*EXERCISE*. In full and word for word, give the records again.

*** Begin section ***

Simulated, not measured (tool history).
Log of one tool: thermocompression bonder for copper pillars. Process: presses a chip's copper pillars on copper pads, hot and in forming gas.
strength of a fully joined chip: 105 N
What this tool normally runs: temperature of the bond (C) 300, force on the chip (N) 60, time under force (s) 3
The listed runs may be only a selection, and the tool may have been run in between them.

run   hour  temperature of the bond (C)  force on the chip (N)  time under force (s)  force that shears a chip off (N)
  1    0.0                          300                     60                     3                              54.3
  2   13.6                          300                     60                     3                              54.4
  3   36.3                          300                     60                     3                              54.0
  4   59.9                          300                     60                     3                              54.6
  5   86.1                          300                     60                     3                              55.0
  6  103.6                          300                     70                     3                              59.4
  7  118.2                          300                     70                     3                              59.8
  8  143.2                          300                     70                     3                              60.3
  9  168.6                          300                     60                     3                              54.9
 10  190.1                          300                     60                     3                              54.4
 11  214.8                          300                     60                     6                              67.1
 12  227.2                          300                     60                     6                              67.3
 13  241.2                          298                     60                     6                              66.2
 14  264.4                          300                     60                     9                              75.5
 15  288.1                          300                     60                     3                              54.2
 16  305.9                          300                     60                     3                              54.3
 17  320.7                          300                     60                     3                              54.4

*** End section ***

*ANSWER BOX*.
Simulated, not measured (tool history).
Log of one tool: thermocompression bonder for copper pillars. Process: presses a chip's copper pillars on copper pads, hot and in forming gas.
strength of a fully joined chip: 105 N
What this tool normally runs: temperature of the bond (C) 300, force on the chip (N) 60, time under force (s) 3
The listed runs may be only a selection, and the tool may have been run in between them.

run   hour  temperature of the bond (C)  force on the chip (N)  time under force (s)  force that shears a chip off (N)
  1    0.0                          300                     60                     3                              54.3
  2   13.6                          300                     60                     3                              54.4
  3   36.3                          300                     60                     3                              54.0
  4   59.9                          300                     60                     3                              54.6
  5   86.1                          300                     60                     3                              55.0
  6  103.6                          300                     70                     3                              59.4
  7  118.2                          300                     70                     3                              59.8
  8  143.2                          300                     70                     3                              60.3
  9  168.6                          300                     60                     3                              54.9
 10  190.1                          300                     60                     3                              54.4
 11  214.8                          300                     60                     6                              67.1
 12  227.2                          300                     60                     6                              67.3
 13  241.2                          298                     60                     6                              66.2
 14  264.4                          300                     60                     9                              75.5
 15  288.1                          300                     60                     3                              54.2
 16  305.9                          300                     60                     3                              54.3
 17  320.7                          300                     60                     3                              54.4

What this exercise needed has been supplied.